══════════
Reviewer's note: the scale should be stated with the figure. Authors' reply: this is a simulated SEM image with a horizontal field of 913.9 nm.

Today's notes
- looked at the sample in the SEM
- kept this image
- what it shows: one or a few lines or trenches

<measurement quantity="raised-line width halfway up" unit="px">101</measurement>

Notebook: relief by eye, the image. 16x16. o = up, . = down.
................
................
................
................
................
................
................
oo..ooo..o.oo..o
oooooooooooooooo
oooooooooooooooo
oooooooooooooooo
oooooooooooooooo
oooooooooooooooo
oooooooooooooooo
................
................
══════════

* [Work item]: The lines from the start of the entries above through the line containing "- what it shows: one" are the ones to return, please; copy them exactly and include both ends.

* [Your solution]:
Reviewer's note: the scale should be stated with the figure. Authors' reply: this is a simulated SEM image with a horizontal field of 913.9 nm.

Today's notes
- looked at the sample in the SEM
- kept this image
- what it shows: one or a few lines or trenches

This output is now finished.